═══ The data

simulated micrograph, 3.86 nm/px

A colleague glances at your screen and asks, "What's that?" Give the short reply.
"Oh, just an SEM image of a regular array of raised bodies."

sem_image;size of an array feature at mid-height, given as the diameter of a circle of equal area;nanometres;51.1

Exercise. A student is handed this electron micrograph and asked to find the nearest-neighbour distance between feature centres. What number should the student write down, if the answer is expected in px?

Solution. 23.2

══════

### Work order:
Above are the records. Copy the lines beginning at the one that has "A colleague glances" and ending with the one that has "Exercise. A student", unchanged.

### Task output:
A colleague glances at your screen and asks, "What's that?" Give the short reply.
"Oh, just an SEM image of a regular array of raised bodies."

sem_image;size of an array feature at mid-height, given as the diameter of a circle of equal area;nanometres;51.1

Exercise. A student is handed this electron micrograph and asked to find the nearest-neighbour distance between feature centres. What number should the student write down, if the answer is expected in px?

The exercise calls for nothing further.